SUPPLIED INFORMATION:
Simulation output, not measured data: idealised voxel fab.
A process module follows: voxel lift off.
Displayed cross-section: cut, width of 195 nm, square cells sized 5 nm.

ASSIGNMENT: Repeat the listing. Keep every character the same.

WORKED SOLUTION:
Simulation output, not measured data: idealised voxel fab.
A process module follows: voxel lift off.
Displayed cross-section: cut, width of 195 nm, square cells sized 5 nm.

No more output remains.